========

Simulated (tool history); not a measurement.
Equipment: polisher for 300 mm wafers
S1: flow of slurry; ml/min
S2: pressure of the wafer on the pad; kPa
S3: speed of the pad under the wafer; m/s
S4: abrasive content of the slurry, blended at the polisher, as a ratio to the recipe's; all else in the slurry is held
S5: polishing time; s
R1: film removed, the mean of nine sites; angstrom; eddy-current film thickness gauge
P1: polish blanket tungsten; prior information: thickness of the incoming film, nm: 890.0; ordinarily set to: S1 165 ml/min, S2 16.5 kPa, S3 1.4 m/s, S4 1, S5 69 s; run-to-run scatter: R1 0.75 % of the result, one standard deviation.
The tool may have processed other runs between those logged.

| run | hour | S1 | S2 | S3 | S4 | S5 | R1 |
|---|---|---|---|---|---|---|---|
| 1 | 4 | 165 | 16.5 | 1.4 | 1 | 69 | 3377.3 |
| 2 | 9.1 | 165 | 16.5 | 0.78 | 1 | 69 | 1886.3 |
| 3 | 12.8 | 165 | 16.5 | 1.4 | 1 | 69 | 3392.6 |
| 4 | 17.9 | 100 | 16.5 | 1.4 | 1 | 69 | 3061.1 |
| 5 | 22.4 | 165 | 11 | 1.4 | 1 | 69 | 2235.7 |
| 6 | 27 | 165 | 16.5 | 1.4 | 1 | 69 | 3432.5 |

========

### Work order
Take the first line of the material above as the start and the line that contains "69 | 2235.7 |" as the end. Output only that span, every line exactly as it stands.

### Written answer
Simulated (tool history); not a measurement.
Equipment: polisher for 300 mm wafers
S1: flow of slurry; ml/min
S2: pressure of the wafer on the pad; kPa
S3: speed of the pad under the wafer; m/s
S4: abrasive content of the slurry, blended at the polisher, as a ratio to the recipe's; all else in the slurry is held
S5: polishing time; s
R1: film removed, the mean of nine sites; angstrom; eddy-current film thickness gauge
P1: polish blanket tungsten; prior information: thickness of the incoming film, nm: 890.0; ordinarily set to: S1 165 ml/min, S2 16.5 kPa, S3 1.4 m/s, S4 1, S5 69 s; run-to-run scatter: R1 0.75 % of the result, one standard deviation.
The tool may have processed other runs between those logged.

| run | hour | S1 | S2 | S3 | S4 | S5 | R1 |
|---|---|---|---|---|---|---|---|
| 1 | 4 | 165 | 16.5 | 1.4 | 1 | 69 | 3377.3 |
| 2 | 9.1 | 165 | 16.5 | 0.78 | 1 | 69 | 1886.3 |
| 3 | 12.8 | 165 | 16.5 | 1.4 | 1 | 69 | 3392.6 |
| 4 | 17.9 | 100 | 16.5 | 1.4 | 1 | 69 | 3061.1 |
| 5 | 22.4 | 165 | 11 | 1.4 | 1 | 69 | 2235.7 |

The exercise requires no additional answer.